+ + + + +

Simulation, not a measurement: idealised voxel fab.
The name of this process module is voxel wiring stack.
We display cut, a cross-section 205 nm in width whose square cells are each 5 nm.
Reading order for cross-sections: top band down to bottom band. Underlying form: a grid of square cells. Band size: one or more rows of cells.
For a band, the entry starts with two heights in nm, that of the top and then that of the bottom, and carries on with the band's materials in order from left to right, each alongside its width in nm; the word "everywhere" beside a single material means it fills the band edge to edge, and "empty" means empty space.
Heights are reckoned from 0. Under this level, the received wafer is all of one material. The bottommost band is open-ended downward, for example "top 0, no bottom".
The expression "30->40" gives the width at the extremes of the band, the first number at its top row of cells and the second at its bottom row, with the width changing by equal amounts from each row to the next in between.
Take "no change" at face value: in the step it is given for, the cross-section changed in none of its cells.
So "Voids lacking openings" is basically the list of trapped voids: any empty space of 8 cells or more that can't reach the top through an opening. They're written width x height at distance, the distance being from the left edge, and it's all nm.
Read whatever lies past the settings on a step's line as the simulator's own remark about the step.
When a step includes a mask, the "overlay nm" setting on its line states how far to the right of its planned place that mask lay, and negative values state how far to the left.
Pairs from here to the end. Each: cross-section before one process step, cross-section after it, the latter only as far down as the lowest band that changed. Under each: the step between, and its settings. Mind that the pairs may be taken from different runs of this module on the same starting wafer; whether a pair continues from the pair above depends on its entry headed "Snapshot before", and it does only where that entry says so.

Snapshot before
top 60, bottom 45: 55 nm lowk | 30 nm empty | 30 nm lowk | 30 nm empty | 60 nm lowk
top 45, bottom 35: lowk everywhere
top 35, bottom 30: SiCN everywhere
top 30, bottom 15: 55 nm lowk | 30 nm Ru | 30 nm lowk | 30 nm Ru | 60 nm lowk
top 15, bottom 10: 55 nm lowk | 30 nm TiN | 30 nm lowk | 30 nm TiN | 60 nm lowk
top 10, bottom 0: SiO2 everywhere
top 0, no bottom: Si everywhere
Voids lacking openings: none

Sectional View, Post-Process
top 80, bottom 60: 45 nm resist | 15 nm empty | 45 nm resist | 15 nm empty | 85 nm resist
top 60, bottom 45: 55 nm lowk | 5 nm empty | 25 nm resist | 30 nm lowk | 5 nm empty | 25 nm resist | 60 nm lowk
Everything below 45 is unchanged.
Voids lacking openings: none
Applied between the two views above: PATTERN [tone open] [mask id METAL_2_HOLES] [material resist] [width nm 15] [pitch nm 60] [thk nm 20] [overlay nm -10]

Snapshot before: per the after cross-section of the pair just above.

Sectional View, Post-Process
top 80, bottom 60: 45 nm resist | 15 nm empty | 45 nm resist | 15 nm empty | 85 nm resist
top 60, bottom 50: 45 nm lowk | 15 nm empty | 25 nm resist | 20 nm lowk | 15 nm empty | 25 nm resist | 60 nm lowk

+ + + + +

Work instruction: As listed above, the lines from the line with "next in between." to the line with "When a step" are to be echoed exactly, with both ends included and nothing added.

Exercise solution:
The expression "30->40" gives the width at the extremes of the band, the first number at its top row of cells and the second at its bottom row, with the width changing by equal amounts from each row to the next in between.
Take "no change" at face value: in the step it is given for, the cross-section changed in none of its cells.
So "Voids lacking openings" is basically the list of trapped voids: any empty space of 8 cells or more that can't reach the top through an opening. They're written width x height at distance, the distance being from the left edge, and it's all nm.
Read whatever lies past the settings on a step's line as the simulator's own remark about the step.
When a step includes a mask, the "overlay nm" setting on its line states how far to the right of its planned place that mask lay, and negative values state how far to the left.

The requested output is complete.